_Work order_
Return only the lines running from the first line of the listing through the one with "In this fleet", unchanged.

_Supplied data_
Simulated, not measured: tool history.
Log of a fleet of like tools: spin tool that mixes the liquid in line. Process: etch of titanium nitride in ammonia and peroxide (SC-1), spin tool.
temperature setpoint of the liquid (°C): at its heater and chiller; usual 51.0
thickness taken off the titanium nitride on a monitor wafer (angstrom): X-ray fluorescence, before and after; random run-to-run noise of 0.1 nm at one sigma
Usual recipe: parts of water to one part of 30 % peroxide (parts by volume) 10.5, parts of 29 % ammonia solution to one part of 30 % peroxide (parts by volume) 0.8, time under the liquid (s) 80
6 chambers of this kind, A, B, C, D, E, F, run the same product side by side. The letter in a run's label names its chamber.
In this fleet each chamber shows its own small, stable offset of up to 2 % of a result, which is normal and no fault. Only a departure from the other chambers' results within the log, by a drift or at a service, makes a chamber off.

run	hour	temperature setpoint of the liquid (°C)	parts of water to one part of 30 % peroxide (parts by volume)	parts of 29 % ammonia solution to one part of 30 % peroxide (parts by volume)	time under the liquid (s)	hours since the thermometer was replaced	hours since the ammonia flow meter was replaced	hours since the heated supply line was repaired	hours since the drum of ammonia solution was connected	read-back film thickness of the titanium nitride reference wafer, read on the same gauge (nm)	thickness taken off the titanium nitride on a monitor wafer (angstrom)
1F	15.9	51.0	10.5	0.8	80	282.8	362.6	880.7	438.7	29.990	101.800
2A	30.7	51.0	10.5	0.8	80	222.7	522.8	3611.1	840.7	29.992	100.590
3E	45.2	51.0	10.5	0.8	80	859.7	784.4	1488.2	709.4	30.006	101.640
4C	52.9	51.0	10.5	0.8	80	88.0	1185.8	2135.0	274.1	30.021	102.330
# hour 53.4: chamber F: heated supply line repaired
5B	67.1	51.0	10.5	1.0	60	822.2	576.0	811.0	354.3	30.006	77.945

_Written response_
Simulated, not measured: tool history.
Log of a fleet of like tools: spin tool that mixes the liquid in line. Process: etch of titanium nitride in ammonia and peroxide (SC-1), spin tool.
temperature setpoint of the liquid (°C): at its heater and chiller; usual 51.0
thickness taken off the titanium nitride on a monitor wafer (angstrom): X-ray fluorescence, before and after; random run-to-run noise of 0.1 nm at one sigma
Usual recipe: parts of water to one part of 30 % peroxide (parts by volume) 10.5, parts of 29 % ammonia solution to one part of 30 % peroxide (parts by volume) 0.8, time under the liquid (s) 80
6 chambers of this kind, A, B, C, D, E, F, run the same product side by side. The letter in a run's label names its chamber.
In this fleet each chamber shows its own small, stable offset of up to 2 % of a result, which is normal and no fault. Only a departure from the other chambers' results within the log, by a drift or at a service, makes a chamber off.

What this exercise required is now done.